▶ [WORK REQUEST] The entries shown below should be output exactly as they appear.

▶ [DATASET EXTRACT]
++++

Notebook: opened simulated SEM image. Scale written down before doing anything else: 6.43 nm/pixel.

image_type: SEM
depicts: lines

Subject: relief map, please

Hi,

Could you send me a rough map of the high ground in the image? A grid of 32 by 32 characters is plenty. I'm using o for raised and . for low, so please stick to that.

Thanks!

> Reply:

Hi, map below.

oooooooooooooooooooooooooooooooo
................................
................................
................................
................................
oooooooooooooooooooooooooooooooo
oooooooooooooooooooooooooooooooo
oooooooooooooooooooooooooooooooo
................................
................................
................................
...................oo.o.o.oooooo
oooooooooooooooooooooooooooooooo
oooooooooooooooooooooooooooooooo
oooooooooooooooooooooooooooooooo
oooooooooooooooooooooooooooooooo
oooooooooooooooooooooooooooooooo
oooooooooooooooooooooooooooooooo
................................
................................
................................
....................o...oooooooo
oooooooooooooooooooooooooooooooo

++++

▶ [ANSWER SPACE]
Notebook: opened simulated SEM image. Scale written down before doing anything else: 6.43 nm/pixel.

image_type: SEM
depicts: lines

Subject: relief map, please

Hi,

Could you send me a rough map of the high ground in the image? A grid of 32 by 32 characters is plenty. I'm using o for raised and . for low, so please stick to that.

Thanks!

> Reply:

Hi, map below.

oooooooooooooooooooooooooooooooo
................................
................................
................................
................................
oooooooooooooooooooooooooooooooo
oooooooooooooooooooooooooooooooo
oooooooooooooooooooooooooooooooo
................................
................................
................................
...................oo.o.o.oooooo
oooooooooooooooooooooooooooooooo
oooooooooooooooooooooooooooooooo
oooooooooooooooooooooooooooooooo
oooooooooooooooooooooooooooooooo
oooooooooooooooooooooooooooooooo
oooooooooooooooooooooooooooooooo
................................
................................
................................
....................o...oooooooo
oooooooooooooooooooooooooooooooo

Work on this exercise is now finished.